● **Activity**
In full and unchanged, output the entries that follow.

● **Extracted entries**
# # # # #
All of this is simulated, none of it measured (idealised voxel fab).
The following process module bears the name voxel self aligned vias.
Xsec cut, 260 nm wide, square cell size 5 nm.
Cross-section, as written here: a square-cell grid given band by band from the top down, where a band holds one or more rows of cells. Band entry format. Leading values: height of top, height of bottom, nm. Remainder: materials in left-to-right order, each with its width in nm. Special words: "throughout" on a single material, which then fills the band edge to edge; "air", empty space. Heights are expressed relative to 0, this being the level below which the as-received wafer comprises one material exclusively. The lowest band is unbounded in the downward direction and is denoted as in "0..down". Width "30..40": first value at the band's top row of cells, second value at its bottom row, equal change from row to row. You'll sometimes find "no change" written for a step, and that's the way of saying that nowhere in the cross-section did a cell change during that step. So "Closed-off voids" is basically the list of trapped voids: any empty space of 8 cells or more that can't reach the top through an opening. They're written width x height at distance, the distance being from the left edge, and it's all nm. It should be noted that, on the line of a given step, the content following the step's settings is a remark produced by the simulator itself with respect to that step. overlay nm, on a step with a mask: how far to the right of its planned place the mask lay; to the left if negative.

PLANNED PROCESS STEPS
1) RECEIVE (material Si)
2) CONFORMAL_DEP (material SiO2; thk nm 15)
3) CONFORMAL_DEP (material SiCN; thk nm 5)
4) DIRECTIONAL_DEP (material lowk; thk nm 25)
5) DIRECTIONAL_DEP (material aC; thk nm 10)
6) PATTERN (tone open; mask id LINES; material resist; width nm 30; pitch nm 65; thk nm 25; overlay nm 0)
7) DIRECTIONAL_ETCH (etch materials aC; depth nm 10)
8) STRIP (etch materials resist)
# # # # #

● **Your solution**
All of this is simulated, none of it measured (idealised voxel fab).
The following process module bears the name voxel self aligned vias.
Xsec cut, 260 nm wide, square cell size 5 nm.
Cross-section, as written here: a square-cell grid given band by band from the top down, where a band holds one or more rows of cells. Band entry format. Leading values: height of top, height of bottom, nm. Remainder: materials in left-to-right order, each with its width in nm. Special words: "throughout" on a single material, which then fills the band edge to edge; "air", empty space. Heights are expressed relative to 0, this being the level below which the as-received wafer comprises one material exclusively. The lowest band is unbounded in the downward direction and is denoted as in "0..down". Width "30..40": first value at the band's top row of cells, second value at its bottom row, equal change from row to row. You'll sometimes find "no change" written for a step, and that's the way of saying that nowhere in the cross-section did a cell change during that step. So "Closed-off voids" is basically the list of trapped voids: any empty space of 8 cells or more that can't reach the top through an opening. They're written width x height at distance, the distance being from the left edge, and it's all nm. It should be noted that, on the line of a given step, the content following the step's settings is a remark produced by the simulator itself with respect to that step. overlay nm, on a step with a mask: how far to the right of its planned place the mask lay; to the left if negative.

PLANNED PROCESS STEPS
1) RECEIVE (material Si)
2) CONFORMAL_DEP (material SiO2; thk nm 15)
3) CONFORMAL_DEP (material SiCN; thk nm 5)
4) DIRECTIONAL_DEP (material lowk; thk nm 25)
5) DIRECTIONAL_DEP (material aC; thk nm 10)
6) PATTERN (tone open; mask id LINES; material resist; width nm 30; pitch nm 65; thk nm 25; overlay nm 0)
7) DIRECTIONAL_ETCH (etch materials aC; depth nm 10)
8) STRIP (etch materials resist)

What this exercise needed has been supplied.